*Study material*:
● ● ● ●

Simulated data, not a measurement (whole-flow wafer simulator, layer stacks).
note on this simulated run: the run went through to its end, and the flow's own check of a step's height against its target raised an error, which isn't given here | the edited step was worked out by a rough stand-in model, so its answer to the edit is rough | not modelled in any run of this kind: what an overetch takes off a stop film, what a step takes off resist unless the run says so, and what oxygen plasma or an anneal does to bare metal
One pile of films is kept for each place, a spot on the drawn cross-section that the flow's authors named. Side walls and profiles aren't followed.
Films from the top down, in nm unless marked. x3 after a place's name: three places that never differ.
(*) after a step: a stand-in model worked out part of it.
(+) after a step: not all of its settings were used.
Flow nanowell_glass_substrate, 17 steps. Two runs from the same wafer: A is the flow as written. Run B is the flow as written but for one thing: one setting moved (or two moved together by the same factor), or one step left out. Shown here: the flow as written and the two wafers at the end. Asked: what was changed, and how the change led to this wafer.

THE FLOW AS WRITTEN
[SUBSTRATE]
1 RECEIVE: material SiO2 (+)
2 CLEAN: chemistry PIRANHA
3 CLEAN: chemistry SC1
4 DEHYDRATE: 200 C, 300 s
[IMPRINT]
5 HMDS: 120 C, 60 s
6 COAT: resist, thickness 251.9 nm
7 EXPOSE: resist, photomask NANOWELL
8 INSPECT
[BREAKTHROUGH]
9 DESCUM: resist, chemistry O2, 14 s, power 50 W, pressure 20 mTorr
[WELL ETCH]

● ● ● ●

*Exercise*: Retype only the lines running from the top of the listing to the line that holds "One pile of", both ends included.

*Answer area*:
Simulated data, not a measurement (whole-flow wafer simulator, layer stacks).
note on this simulated run: the run went through to its end, and the flow's own check of a step's height against its target raised an error, which isn't given here | the edited step was worked out by a rough stand-in model, so its answer to the edit is rough | not modelled in any run of this kind: what an overetch takes off a stop film, what a step takes off resist unless the run says so, and what oxygen plasma or an anneal does to bare metal
One pile of films is kept for each place, a spot on the drawn cross-section that the flow's authors named. Side walls and profiles aren't followed.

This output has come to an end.